Required action: Every line in the listing below from the one with "A pile is written" through the one with "A step followed" is to be reproduced exactly, both ends included; leave out the rest.

Information provided:
--------
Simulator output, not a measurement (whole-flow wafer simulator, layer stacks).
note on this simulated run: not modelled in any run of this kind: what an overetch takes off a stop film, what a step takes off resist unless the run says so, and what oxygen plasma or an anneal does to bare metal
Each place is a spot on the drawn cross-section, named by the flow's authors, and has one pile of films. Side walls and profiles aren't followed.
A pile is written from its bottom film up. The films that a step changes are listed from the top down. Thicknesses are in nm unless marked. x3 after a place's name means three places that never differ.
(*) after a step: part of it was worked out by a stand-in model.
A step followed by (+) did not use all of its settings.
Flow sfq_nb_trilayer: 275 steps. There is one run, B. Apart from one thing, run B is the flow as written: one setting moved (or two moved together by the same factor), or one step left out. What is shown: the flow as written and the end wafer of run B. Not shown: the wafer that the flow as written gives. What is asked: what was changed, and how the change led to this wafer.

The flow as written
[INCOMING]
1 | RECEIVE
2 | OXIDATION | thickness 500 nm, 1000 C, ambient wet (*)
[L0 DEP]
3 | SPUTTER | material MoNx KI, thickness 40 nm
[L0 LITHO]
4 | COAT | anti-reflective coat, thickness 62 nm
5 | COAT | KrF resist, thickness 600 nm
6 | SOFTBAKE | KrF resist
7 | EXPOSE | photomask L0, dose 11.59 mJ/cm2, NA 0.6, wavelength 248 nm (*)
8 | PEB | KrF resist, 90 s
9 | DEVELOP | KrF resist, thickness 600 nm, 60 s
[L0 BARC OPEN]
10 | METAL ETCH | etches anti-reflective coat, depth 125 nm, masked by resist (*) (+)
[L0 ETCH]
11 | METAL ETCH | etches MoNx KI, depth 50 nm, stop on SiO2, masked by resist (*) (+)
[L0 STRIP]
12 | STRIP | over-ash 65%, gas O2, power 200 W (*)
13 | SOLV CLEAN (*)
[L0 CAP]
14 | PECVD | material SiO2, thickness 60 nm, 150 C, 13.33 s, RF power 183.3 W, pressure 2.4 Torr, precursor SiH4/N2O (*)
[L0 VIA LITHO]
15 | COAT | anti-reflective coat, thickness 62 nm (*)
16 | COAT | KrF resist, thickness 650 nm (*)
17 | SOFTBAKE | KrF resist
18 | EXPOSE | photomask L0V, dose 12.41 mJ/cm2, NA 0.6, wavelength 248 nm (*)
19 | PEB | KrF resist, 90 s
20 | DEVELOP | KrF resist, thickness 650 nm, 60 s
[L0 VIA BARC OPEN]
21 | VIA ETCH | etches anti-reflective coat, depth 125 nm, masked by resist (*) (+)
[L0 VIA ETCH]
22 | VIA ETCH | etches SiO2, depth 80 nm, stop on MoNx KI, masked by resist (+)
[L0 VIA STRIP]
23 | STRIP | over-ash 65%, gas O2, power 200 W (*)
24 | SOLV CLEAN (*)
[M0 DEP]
--------

Solution:
A pile is written from its bottom film up. The films that a step changes are listed from the top down. Thicknesses are in nm unless marked. x3 after a place's name means three places that never differ.
(*) after a step: part of it was worked out by a stand-in model.
A step followed by (+) did not use all of its settings.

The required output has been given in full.